Activity: Repeat the lines of the data that follow, please, starting at the first and stopping after the one with "Unit ........... nanometers".

(Beginning of Stored data)

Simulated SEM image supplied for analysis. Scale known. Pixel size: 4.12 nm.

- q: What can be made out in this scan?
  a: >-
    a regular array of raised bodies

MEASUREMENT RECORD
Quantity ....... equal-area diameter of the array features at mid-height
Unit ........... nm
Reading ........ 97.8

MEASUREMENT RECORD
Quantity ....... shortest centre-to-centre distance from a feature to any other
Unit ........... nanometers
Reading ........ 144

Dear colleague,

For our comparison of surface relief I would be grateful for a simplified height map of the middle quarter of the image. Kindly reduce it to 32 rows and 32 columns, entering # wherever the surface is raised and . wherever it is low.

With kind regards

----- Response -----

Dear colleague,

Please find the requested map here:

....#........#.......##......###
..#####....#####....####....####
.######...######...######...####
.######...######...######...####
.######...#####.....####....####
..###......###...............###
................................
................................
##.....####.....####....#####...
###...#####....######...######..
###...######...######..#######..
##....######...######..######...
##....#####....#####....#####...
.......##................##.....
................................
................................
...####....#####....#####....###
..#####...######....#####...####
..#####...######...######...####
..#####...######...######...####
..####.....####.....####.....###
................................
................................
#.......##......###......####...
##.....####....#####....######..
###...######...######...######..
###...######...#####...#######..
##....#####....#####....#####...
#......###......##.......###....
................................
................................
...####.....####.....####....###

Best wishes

(End of Stored data)

Answer box:
Simulated SEM image supplied for analysis. Scale known. Pixel size: 4.12 nm.

- q: What can be made out in this scan?
  a: >-
    a regular array of raised bodies

MEASUREMENT RECORD
Quantity ....... equal-area diameter of the array features at mid-height
Unit ........... nm
Reading ........ 97.8

MEASUREMENT RECORD
Quantity ....... shortest centre-to-centre distance from a feature to any other
Unit ........... nanometers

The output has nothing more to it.